:: Work instruction ::
Word for word, reproduce every record in the listing below.

:: Available data ::
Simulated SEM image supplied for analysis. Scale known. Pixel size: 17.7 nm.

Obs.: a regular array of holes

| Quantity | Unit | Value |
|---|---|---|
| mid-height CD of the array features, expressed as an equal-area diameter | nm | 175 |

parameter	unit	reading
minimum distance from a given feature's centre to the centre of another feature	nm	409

:: Answer area ::
Simulated SEM image supplied for analysis. Scale known. Pixel size: 17.7 nm.

Obs.: a regular array of holes

| Quantity | Unit | Value |
|---|---|---|
| mid-height CD of the array features, expressed as an equal-area diameter | nm | 175 |

parameter	unit	reading
minimum distance from a given feature's centre to the centre of another feature	nm	409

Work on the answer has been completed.